- **ACTION ITEM**:
The line containing "Reading taken at the split's own step." marks the end; copy exactly all lines from the start of the material up to and including it.

- **RECORDED DATA**:
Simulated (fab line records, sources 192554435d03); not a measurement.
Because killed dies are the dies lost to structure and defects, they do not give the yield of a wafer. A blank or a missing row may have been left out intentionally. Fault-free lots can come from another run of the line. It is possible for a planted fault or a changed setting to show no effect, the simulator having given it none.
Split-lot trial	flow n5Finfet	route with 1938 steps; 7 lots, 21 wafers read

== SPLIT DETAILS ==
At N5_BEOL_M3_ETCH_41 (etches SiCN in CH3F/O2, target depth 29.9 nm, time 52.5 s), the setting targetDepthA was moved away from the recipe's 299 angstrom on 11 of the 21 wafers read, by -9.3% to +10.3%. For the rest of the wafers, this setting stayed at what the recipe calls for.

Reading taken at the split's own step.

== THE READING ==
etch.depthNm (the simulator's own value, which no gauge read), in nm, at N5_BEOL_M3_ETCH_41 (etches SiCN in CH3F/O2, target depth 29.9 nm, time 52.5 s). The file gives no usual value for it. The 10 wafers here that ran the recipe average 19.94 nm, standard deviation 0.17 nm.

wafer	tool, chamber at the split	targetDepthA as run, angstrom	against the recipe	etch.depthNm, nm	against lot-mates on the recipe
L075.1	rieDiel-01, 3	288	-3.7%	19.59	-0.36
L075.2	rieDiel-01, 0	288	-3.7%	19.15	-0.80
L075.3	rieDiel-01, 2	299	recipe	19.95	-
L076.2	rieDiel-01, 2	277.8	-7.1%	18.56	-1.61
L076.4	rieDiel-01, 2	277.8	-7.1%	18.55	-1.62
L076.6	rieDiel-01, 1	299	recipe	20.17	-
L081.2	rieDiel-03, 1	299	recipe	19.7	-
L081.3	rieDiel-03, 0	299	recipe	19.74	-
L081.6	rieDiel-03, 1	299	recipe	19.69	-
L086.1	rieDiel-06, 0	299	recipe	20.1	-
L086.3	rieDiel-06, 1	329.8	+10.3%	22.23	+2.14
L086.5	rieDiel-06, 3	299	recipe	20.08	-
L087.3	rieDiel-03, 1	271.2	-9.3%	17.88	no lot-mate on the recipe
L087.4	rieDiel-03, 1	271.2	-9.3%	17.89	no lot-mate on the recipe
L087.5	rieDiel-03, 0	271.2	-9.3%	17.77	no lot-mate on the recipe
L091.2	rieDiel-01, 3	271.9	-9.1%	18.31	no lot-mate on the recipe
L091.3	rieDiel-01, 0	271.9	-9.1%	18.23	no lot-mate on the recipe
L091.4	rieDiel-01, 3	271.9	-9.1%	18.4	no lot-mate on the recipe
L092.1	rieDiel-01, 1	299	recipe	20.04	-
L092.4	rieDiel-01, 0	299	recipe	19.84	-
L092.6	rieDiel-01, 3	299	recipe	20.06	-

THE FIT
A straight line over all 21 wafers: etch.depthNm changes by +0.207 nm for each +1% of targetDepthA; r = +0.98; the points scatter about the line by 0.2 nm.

- **TASK RESULT**:
Simulated (fab line records, sources 192554435d03); not a measurement.
Because killed dies are the dies lost to structure and defects, they do not give the yield of a wafer. A blank or a missing row may have been left out intentionally. Fault-free lots can come from another run of the line. It is possible for a planted fault or a changed setting to show no effect, the simulator having given it none.
Split-lot trial	flow n5Finfet	route with 1938 steps; 7 lots, 21 wafers read

== SPLIT DETAILS ==
At N5_BEOL_M3_ETCH_41 (etches SiCN in CH3F/O2, target depth 29.9 nm, time 52.5 s), the setting targetDepthA was moved away from the recipe's 299 angstrom on 11 of the 21 wafers read, by -9.3% to +10.3%. For the rest of the wafers, this setting stayed at what the recipe calls for.

Reading taken at the split's own step.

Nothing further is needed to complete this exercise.